+++
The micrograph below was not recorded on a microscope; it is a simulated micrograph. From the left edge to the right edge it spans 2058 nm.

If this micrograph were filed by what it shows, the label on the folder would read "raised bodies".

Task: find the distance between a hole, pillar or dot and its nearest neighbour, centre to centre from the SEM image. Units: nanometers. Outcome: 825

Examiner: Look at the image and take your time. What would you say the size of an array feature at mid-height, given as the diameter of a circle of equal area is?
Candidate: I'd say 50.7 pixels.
+++

Assignment
In full and exactly, transcribe the material above.

Result
The micrograph below was not recorded on a microscope; it is a simulated micrograph. From the left edge to the right edge it spans 2058 nm.

If this micrograph were filed by what it shows, the label on the folder would read "raised bodies".

Task: find the distance between a hole, pillar or dot and its nearest neighbour, centre to centre from the SEM image. Units: nanometers. Outcome: 825

Examiner: Look at the image and take your time. What would you say the size of an array feature at mid-height, given as the diameter of a circle of equal area is?
Candidate: I'd say 50.7 pixels.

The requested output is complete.